· · · · · · ·
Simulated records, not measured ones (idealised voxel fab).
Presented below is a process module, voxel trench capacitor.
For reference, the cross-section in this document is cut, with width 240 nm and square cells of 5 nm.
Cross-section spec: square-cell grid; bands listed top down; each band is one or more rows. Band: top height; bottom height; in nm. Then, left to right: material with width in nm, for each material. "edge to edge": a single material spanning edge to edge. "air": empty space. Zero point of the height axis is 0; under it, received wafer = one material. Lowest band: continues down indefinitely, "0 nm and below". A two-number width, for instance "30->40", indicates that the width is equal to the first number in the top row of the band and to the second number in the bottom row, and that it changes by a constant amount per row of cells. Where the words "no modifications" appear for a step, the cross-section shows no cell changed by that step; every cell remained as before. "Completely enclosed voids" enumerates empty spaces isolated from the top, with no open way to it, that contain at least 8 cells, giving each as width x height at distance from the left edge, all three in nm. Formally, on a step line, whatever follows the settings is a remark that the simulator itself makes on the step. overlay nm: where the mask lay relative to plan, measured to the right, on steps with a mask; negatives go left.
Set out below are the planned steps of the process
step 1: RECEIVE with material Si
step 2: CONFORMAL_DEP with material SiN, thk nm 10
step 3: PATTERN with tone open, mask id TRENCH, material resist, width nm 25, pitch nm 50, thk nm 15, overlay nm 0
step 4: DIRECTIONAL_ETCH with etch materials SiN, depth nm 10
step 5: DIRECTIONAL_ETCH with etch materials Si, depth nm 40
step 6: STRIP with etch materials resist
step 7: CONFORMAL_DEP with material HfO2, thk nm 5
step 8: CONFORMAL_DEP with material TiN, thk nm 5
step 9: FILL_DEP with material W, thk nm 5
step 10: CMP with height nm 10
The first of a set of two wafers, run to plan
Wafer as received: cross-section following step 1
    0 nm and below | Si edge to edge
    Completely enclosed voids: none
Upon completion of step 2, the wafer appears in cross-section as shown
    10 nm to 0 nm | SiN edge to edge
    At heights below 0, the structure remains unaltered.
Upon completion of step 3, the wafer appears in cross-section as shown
· · · · · · ·

> [Activity]:
Write out the records exactly, starting at the first line and stopping after the line that contains "For reference, the".

> [Exercise solution]:
Simulated records, not measured ones (idealised voxel fab).
Presented below is a process module, voxel trench capacitor.
For reference, the cross-section in this document is cut, with width 240 nm and square cells of 5 nm.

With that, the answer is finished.